=== REQUIREMENT ===
Could you set down exactly the lines of the data below, starting at the one that holds "Each chamber has" and ending at the one that holds "# hour 286.7: chamber", both included, and only those?

..........

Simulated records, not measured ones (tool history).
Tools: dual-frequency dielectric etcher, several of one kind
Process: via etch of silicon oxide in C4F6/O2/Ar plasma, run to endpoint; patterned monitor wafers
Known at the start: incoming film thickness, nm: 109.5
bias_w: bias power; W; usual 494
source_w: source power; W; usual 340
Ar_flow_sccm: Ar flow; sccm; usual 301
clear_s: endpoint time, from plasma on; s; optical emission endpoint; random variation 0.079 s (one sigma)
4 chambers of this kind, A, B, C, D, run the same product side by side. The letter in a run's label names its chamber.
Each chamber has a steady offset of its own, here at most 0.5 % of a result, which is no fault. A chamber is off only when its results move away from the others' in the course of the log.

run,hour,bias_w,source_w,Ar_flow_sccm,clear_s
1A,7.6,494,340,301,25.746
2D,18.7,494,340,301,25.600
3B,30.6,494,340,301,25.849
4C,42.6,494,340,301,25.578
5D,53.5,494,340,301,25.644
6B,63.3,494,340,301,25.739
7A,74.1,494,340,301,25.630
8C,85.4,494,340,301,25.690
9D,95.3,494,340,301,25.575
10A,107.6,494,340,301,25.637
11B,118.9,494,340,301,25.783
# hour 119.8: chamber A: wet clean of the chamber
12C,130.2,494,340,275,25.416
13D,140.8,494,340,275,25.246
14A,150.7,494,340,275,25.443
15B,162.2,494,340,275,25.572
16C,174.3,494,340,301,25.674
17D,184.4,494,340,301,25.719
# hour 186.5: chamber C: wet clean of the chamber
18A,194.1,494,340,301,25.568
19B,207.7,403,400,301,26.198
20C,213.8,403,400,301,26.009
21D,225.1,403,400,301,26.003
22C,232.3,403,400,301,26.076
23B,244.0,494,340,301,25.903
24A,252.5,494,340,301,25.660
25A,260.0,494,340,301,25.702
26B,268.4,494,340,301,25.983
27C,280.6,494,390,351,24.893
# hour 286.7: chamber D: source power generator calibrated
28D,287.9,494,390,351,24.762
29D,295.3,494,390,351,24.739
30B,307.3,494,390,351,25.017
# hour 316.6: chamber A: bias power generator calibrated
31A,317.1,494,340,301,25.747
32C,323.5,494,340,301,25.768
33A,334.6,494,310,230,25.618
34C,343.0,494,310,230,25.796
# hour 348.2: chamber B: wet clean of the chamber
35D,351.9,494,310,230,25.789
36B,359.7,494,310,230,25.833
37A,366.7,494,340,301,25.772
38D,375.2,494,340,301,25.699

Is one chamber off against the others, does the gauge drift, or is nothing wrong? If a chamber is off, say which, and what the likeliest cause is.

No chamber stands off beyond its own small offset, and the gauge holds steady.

..........

=== WRITTEN RESPONSE ===
Each chamber has a steady offset of its own, here at most 0.5 % of a result, which is no fault. A chamber is off only when its results move away from the others' in the course of the log.

run,hour,bias_w,source_w,Ar_flow_sccm,clear_s
1A,7.6,494,340,301,25.746
2D,18.7,494,340,301,25.600
3B,30.6,494,340,301,25.849
4C,42.6,494,340,301,25.578
5D,53.5,494,340,301,25.644
6B,63.3,494,340,301,25.739
7A,74.1,494,340,301,25.630
8C,85.4,494,340,301,25.690
9D,95.3,494,340,301,25.575
10A,107.6,494,340,301,25.637
11B,118.9,494,340,301,25.783
# hour 119.8: chamber A: wet clean of the chamber
12C,130.2,494,340,275,25.416
13D,140.8,494,340,275,25.246
14A,150.7,494,340,275,25.443
15B,162.2,494,340,275,25.572
16C,174.3,494,340,301,25.674
17D,184.4,494,340,301,25.719
# hour 186.5: chamber C: wet clean of the chamber
18A,194.1,494,340,301,25.568
19B,207.7,403,400,301,26.198
20C,213.8,403,400,301,26.009
21D,225.1,403,400,301,26.003
22C,232.3,403,400,301,26.076
23B,244.0,494,340,301,25.903
24A,252.5,494,340,301,25.660
25A,260.0,494,340,301,25.702
26B,268.4,494,340,301,25.983
27C,280.6,494,390,351,24.893
# hour 286.7: chamber D: source power generator calibrated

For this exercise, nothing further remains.